Start of Block

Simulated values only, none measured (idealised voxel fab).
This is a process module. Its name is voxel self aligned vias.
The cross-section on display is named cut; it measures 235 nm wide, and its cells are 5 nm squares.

End of Block

Assignment: Repeat the records exactly, leaving out none of them.

Your solution:
Simulated values only, none measured (idealised voxel fab).
This is a process module. Its name is voxel self aligned vias.
The cross-section on display is named cut; it measures 235 nm wide, and its cells are 5 nm squares.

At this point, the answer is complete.